## Required action
From the data that follows, print exactly the lines starting at the one containing "R1: thickness taken" and ending at the one containing "A, B, C: these"; include both of them and nothing more.

■ ■ ■ ■ ■ ■ ■

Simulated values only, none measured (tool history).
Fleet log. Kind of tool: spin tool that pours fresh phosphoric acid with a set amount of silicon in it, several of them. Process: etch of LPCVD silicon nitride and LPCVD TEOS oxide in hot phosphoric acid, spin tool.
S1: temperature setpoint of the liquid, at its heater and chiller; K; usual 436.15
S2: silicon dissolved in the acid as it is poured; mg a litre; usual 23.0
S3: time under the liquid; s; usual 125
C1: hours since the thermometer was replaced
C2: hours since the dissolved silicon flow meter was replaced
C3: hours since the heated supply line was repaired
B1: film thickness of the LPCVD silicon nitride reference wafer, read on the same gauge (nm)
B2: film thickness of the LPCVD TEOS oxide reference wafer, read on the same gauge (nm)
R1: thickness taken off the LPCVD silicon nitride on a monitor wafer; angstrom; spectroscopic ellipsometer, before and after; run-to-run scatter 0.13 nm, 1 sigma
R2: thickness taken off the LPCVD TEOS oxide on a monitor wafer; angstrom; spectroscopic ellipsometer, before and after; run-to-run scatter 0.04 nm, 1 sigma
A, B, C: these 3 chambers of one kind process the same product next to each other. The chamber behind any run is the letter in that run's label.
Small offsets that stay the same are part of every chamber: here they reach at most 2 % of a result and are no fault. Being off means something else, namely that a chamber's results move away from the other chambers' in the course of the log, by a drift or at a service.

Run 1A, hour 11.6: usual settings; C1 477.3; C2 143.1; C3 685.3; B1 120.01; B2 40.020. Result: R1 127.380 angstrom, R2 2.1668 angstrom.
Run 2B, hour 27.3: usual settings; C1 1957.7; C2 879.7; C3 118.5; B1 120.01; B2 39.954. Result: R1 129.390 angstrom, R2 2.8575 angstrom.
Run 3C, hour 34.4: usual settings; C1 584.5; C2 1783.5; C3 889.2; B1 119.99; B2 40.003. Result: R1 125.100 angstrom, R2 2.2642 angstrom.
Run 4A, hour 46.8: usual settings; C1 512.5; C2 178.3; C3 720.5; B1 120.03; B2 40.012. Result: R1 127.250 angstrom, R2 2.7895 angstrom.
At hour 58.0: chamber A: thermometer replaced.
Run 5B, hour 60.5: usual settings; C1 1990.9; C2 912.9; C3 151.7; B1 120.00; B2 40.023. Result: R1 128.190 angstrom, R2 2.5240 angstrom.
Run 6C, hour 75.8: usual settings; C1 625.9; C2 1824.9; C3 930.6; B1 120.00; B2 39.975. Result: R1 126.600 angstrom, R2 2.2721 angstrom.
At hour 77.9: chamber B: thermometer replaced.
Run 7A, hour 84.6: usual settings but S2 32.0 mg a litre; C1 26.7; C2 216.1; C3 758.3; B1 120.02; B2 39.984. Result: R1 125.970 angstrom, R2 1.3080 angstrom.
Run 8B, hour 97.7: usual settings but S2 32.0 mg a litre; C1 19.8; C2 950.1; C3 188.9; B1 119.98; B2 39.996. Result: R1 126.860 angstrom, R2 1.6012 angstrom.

■ ■ ■ ■ ■ ■ ■

## Written reply
R1: thickness taken off the LPCVD silicon nitride on a monitor wafer; angstrom; spectroscopic ellipsometer, before and after; run-to-run scatter 0.13 nm, 1 sigma
R2: thickness taken off the LPCVD TEOS oxide on a monitor wafer; angstrom; spectroscopic ellipsometer, before and after; run-to-run scatter 0.04 nm, 1 sigma
A, B, C: these 3 chambers of one kind process the same product next to each other. The chamber behind any run is the letter in that run's label.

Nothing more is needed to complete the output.